Recorded data:
━━━━━━━━━━━━━━━━━━━━━━━━━━━━━━
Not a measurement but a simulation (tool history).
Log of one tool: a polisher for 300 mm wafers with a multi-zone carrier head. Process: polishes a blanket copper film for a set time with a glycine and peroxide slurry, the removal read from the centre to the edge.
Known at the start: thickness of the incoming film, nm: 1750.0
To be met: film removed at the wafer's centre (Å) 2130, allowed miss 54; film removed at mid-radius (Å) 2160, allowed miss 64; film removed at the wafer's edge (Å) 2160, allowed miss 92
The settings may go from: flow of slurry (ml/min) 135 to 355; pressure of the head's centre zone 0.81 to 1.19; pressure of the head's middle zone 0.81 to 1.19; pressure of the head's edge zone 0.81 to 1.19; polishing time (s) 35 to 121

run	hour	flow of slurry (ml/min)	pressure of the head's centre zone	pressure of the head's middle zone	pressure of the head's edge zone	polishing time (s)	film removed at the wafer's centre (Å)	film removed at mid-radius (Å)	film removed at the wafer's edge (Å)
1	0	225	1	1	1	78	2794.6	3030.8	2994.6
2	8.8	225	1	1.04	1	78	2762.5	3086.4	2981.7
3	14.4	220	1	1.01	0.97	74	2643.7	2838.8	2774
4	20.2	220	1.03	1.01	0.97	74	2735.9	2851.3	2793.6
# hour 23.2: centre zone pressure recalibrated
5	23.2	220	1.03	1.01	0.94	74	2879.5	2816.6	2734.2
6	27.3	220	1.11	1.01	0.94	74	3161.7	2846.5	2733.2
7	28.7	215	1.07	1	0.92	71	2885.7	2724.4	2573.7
━━━━━━━━━━━━━━━━━━━━━━━━━━━━━━

Work task: Nothing above should be left out; write out every record exactly.

Exercise solution:
Not a measurement but a simulation (tool history).
Log of one tool: a polisher for 300 mm wafers with a multi-zone carrier head. Process: polishes a blanket copper film for a set time with a glycine and peroxide slurry, the removal read from the centre to the edge.
Known at the start: thickness of the incoming film, nm: 1750.0
To be met: film removed at the wafer's centre (Å) 2130, allowed miss 54; film removed at mid-radius (Å) 2160, allowed miss 64; film removed at the wafer's edge (Å) 2160, allowed miss 92
The settings may go from: flow of slurry (ml/min) 135 to 355; pressure of the head's centre zone 0.81 to 1.19; pressure of the head's middle zone 0.81 to 1.19; pressure of the head's edge zone 0.81 to 1.19; polishing time (s) 35 to 121

run	hour	flow of slurry (ml/min)	pressure of the head's centre zone	pressure of the head's middle zone	pressure of the head's edge zone	polishing time (s)	film removed at the wafer's centre (Å)	film removed at mid-radius (Å)	film removed at the wafer's edge (Å)
1	0	225	1	1	1	78	2794.6	3030.8	2994.6
2	8.8	225	1	1.04	1	78	2762.5	3086.4	2981.7
3	14.4	220	1	1.01	0.97	74	2643.7	2838.8	2774
4	20.2	220	1.03	1.01	0.97	74	2735.9	2851.3	2793.6
# hour 23.2: centre zone pressure recalibrated
5	23.2	220	1.03	1.01	0.94	74	2879.5	2816.6	2734.2
6	27.3	220	1.11	1.01	0.94	74	3161.7	2846.5	2733.2
7	28.7	215	1.07	1	0.92	71	2885.7	2724.4	2573.7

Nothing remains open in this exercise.